------------------------------------------------

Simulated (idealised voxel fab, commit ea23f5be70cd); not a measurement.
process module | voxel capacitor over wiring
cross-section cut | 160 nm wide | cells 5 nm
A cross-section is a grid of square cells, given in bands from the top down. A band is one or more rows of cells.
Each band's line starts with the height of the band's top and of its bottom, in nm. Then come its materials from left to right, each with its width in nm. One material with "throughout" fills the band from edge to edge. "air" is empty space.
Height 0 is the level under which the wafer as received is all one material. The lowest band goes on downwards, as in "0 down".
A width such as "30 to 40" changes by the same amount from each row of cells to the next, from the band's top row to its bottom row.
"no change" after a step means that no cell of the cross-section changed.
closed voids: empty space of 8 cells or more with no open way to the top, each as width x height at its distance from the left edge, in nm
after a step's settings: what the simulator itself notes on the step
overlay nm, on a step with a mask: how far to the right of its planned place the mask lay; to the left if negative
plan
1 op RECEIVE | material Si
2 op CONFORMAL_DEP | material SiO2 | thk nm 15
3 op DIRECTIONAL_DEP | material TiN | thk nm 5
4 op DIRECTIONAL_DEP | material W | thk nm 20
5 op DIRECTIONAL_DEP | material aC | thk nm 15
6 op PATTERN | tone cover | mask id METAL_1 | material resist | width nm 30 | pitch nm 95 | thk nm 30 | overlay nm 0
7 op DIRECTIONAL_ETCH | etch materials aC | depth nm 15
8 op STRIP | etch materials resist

------------------------------------------------

→ Work order:
Everything from the line with "process module | voxel capacitor over wiring" through the line with "4 op DIRECTIONAL_DEP | material W | thk nm 20" in the listing above must be retyped exactly, with nothing added.

→ Written solution:
process module | voxel capacitor over wiring
cross-section cut | 160 nm wide | cells 5 nm
A cross-section is a grid of square cells, given in bands from the top down. A band is one or more rows of cells.
Each band's line starts with the height of the band's top and of its bottom, in nm. Then come its materials from left to right, each with its width in nm. One material with "throughout" fills the band from edge to edge. "air" is empty space.
Height 0 is the level under which the wafer as received is all one material. The lowest band goes on downwards, as in "0 down".
A width such as "30 to 40" changes by the same amount from each row of cells to the next, from the band's top row to its bottom row.
"no change" after a step means that no cell of the cross-section changed.
closed voids: empty space of 8 cells or more with no open way to the top, each as width x height at its distance from the left edge, in nm
after a step's settings: what the simulator itself notes on the step
overlay nm, on a step with a mask: how far to the right of its planned place the mask lay; to the left if negative
plan
1 op RECEIVE | material Si
2 op CONFORMAL_DEP | material SiO2 | thk nm 15
3 op DIRECTIONAL_DEP | material TiN | thk nm 5
4 op DIRECTIONAL_DEP | material W | thk nm 20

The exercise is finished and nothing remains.